TASK ITEM
Each record below needs to be copied out exactly as it stands.

--------------------------------
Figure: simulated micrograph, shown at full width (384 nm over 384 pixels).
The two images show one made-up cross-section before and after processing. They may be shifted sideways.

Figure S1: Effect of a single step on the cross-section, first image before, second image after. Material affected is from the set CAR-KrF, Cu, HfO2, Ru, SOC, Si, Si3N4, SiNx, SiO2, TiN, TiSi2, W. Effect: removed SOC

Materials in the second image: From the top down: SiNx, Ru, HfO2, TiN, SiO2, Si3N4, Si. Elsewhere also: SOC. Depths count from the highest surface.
--------------------------------

PROBLEM SOLUTION
Figure: simulated micrograph, shown at full width (384 nm over 384 pixels).
The two images show one made-up cross-section before and after processing. They may be shifted sideways.

Figure S1: Effect of a single step on the cross-section, first image before, second image after. Material affected is from the set CAR-KrF, Cu, HfO2, Ru, SOC, Si, Si3N4, SiNx, SiO2, TiN, TiSi2, W. Effect: removed SOC

Materials in the second image: From the top down: SiNx, Ru, HfO2, TiN, SiO2, Si3N4, Si. Elsewhere also: SOC. Depths count from the highest surface.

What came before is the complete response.